(Beginning of DATA FOR REVIEW)

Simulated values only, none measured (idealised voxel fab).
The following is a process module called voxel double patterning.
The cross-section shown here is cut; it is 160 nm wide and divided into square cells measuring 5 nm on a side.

(End of DATA FOR REVIEW)

EXERCISE —
Repeat the records above exactly, from the first line to the last.

WRITTEN SOLUTION —
Simulated values only, none measured (idealised voxel fab).
The following is a process module called voxel double patterning.
The cross-section shown here is cut; it is 160 nm wide and divided into square cells measuring 5 nm on a side.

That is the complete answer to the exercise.